▸ **WORK REQUEST**: In the material below, find the line that contains "Kind regards" and the line that contains "Sure, here you", then write out exactly those two lines and everything between them.

========

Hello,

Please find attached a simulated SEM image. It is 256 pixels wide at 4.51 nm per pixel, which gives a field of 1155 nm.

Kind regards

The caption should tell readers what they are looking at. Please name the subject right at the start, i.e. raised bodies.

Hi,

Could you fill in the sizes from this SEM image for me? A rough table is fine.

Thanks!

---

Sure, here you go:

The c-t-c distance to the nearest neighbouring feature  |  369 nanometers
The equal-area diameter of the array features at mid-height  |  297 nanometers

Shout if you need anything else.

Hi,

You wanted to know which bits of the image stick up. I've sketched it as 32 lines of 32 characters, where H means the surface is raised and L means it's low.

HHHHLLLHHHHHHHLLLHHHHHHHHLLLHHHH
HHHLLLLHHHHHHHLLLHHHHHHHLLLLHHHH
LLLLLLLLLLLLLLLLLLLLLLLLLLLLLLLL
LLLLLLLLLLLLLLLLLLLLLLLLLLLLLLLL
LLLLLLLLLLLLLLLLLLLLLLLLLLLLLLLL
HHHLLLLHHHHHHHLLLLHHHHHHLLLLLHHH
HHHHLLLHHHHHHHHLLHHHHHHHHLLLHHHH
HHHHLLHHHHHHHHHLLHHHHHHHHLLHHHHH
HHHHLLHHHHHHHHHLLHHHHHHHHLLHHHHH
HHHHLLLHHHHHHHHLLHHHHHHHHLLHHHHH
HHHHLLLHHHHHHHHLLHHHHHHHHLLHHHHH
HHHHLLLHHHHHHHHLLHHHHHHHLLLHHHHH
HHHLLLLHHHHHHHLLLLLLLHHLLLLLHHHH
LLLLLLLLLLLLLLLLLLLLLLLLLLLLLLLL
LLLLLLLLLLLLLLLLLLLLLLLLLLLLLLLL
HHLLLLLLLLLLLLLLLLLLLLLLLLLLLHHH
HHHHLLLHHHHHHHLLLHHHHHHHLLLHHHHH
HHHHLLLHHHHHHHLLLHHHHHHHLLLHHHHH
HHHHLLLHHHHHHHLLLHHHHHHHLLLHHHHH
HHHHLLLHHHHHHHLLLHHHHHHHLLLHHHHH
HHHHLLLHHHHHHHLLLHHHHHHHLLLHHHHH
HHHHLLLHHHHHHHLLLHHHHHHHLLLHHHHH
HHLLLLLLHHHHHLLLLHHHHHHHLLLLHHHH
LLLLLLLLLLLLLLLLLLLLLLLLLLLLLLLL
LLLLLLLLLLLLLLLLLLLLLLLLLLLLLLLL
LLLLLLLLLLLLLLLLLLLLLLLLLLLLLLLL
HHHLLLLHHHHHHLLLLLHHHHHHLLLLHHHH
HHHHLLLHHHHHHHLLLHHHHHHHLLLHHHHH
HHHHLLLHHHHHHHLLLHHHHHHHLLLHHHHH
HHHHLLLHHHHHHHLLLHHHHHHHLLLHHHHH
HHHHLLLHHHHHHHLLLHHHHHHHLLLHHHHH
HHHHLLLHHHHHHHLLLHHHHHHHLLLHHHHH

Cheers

========

▸ **REPLY**:
Kind regards

The caption should tell readers what they are looking at. Please name the subject right at the start, i.e. raised bodies.

Hi,

Could you fill in the sizes from this SEM image for me? A rough table is fine.

Thanks!

---

Sure, here you go:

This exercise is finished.